Activity:
Your answer must be the records, copied with no change.

Data shown:
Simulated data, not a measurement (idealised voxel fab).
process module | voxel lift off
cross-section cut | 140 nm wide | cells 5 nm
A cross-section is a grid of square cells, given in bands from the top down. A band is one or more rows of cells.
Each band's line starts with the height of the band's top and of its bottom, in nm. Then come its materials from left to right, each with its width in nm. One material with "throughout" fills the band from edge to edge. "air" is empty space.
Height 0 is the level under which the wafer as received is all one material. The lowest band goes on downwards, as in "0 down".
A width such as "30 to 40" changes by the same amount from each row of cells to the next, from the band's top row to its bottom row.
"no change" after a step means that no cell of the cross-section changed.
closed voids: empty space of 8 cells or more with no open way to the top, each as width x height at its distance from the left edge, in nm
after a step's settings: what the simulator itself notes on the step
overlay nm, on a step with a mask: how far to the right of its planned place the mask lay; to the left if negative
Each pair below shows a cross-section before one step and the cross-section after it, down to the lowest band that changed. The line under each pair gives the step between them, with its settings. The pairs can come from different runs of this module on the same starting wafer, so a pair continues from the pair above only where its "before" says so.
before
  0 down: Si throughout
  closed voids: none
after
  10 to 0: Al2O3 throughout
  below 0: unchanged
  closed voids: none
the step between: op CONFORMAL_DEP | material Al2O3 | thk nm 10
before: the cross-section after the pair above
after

Written solution:
Simulated data, not a measurement (idealised voxel fab).
process module | voxel lift off
cross-section cut | 140 nm wide | cells 5 nm
A cross-section is a grid of square cells, given in bands from the top down. A band is one or more rows of cells.
Each band's line starts with the height of the band's top and of its bottom, in nm. Then come its materials from left to right, each with its width in nm. One material with "throughout" fills the band from edge to edge. "air" is empty space.
Height 0 is the level under which the wafer as received is all one material. The lowest band goes on downwards, as in "0 down".
A width such as "30 to 40" changes by the same amount from each row of cells to the next, from the band's top row to its bottom row.
"no change" after a step means that no cell of the cross-section changed.
closed voids: empty space of 8 cells or more with no open way to the top, each as width x height at its distance from the left edge, in nm
after a step's settings: what the simulator itself notes on the step
overlay nm, on a step with a mask: how far to the right of its planned place the mask lay; to the left if negative
Each pair below shows a cross-section before one step and the cross-section after it, down to the lowest band that changed. The line under each pair gives the step between them, with its settings. The pairs can come from different runs of this module on the same starting wafer, so a pair continues from the pair above only where its "before" says so.
before
  0 down: Si throughout
  closed voids: none
after
  10 to 0: Al2O3 throughout
  below 0: unchanged
  closed voids: none
the step between: op CONFORMAL_DEP | material Al2O3 | thk nm 10
before: the cross-section after the pair above
after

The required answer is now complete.